EXERCISE:
Up to and including the line that contains "The cross-section shown", write out each line of the material from its first line, exactly.

-- RECORDS SHOWN follows --

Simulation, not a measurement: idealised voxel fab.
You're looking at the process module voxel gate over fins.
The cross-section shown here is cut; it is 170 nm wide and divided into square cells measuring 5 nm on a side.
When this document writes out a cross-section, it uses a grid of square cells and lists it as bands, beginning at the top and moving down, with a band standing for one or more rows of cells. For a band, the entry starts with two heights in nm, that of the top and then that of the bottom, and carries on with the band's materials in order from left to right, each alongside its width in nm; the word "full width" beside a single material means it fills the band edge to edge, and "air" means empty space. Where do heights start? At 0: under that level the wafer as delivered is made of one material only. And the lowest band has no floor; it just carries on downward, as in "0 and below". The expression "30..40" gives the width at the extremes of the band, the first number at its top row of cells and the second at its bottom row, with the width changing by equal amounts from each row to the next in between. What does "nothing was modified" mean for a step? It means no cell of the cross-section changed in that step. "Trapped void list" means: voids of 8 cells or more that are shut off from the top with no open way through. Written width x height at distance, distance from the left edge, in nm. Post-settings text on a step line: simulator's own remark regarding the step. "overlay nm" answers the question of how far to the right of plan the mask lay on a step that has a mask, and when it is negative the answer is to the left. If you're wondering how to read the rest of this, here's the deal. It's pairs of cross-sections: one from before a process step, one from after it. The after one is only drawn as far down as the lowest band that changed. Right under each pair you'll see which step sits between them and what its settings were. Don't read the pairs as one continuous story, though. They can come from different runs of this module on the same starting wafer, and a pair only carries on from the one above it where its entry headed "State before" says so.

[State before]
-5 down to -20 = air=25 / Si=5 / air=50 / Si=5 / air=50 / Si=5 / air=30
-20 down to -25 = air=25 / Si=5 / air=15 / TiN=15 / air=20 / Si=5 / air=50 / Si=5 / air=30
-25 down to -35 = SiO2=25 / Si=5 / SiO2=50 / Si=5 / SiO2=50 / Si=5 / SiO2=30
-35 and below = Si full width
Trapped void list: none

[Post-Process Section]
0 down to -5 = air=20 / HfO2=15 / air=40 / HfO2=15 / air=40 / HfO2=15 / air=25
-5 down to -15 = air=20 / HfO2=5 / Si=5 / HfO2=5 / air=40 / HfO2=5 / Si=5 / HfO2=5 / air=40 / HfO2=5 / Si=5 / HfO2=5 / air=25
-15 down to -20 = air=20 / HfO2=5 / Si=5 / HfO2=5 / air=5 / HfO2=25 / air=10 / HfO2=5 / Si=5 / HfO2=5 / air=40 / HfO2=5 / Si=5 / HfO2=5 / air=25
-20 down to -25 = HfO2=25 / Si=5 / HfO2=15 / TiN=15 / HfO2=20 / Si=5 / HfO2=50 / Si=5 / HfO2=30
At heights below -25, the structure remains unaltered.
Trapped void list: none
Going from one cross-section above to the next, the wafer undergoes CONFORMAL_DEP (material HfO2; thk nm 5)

-- RECORDS SHOWN concluded --

YOUR SOLUTION:
Simulation, not a measurement: idealised voxel fab.
You're looking at the process module voxel gate over fins.
The cross-section shown here is cut; it is 170 nm wide and divided into square cells measuring 5 nm on a side.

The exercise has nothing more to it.